- _Work order_: Repeat the records below line by line, exactly, finishing on the line that contains "A cross-section is".

- _Given records_:
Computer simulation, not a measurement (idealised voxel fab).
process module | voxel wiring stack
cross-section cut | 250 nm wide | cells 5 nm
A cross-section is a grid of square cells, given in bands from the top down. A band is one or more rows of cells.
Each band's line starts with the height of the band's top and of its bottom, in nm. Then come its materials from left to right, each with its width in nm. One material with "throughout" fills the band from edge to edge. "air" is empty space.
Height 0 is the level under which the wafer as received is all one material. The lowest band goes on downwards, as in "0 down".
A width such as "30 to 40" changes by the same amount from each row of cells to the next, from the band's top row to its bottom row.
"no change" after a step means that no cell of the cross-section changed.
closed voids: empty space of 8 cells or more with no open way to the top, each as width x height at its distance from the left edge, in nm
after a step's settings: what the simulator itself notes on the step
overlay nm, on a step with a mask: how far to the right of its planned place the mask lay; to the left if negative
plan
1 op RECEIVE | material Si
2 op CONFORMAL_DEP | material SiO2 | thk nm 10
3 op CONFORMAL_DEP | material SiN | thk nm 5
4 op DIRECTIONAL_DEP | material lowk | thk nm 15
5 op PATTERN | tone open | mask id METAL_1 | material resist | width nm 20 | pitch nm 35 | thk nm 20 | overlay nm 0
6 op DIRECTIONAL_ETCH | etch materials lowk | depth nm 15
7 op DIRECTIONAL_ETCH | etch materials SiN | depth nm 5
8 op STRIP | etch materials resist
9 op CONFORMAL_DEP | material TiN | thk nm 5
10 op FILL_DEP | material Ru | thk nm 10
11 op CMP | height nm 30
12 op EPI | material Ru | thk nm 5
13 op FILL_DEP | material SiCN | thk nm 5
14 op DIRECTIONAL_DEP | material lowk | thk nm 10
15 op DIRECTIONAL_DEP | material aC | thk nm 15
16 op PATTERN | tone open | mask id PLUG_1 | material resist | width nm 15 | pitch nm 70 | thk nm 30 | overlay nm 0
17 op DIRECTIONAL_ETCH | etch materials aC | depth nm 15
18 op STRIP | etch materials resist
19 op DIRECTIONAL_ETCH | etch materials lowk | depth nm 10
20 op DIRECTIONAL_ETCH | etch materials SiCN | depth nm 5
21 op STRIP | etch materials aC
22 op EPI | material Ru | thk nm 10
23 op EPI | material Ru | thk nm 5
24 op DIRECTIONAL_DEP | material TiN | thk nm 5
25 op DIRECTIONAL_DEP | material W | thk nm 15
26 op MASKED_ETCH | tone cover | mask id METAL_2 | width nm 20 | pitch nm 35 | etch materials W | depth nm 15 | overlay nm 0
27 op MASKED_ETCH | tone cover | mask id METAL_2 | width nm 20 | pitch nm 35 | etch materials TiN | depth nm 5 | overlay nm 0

- _Task solution_:
Computer simulation, not a measurement (idealised voxel fab).
process module | voxel wiring stack
cross-section cut | 250 nm wide | cells 5 nm
A cross-section is a grid of square cells, given in bands from the top down. A band is one or more rows of cells.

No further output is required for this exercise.